## Work task
Starting at the line that contains "R4: thickness taken" and ending at the line that contains "R5: thickness taken", the lines below are to be given again exactly, with nothing added.

======== Provided material ========
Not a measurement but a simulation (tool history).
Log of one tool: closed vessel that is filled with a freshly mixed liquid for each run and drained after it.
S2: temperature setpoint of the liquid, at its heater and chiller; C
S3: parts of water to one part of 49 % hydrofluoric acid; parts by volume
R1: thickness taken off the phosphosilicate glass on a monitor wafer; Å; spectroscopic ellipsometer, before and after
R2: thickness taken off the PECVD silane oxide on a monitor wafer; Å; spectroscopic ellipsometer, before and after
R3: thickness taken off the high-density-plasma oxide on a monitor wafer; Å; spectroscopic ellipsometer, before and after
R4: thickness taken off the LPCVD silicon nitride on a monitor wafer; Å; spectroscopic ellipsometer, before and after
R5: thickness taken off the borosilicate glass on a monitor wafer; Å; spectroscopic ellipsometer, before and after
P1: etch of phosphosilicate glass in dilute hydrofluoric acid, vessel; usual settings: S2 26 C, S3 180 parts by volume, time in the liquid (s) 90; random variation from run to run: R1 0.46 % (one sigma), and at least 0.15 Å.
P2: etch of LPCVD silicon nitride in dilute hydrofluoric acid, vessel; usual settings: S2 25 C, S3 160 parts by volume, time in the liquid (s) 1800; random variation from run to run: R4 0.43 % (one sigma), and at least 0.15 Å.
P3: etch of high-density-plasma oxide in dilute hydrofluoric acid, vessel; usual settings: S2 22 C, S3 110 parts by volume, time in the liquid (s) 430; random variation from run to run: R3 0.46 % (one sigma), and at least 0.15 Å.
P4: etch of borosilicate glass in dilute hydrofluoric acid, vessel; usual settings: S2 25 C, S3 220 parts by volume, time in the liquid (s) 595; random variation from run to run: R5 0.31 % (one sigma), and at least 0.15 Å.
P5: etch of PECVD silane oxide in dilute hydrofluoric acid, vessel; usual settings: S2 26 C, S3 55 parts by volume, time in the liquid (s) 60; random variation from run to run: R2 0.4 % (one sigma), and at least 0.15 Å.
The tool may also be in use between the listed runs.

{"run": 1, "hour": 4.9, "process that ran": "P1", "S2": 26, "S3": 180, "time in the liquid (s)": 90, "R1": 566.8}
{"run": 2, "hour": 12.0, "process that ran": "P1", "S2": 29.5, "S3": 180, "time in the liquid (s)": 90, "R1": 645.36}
========

## Written reply
R4: thickness taken off the LPCVD silicon nitride on a monitor wafer; Å; spectroscopic ellipsometer, before and after
R5: thickness taken off the borosilicate glass on a monitor wafer; Å; spectroscopic ellipsometer, before and after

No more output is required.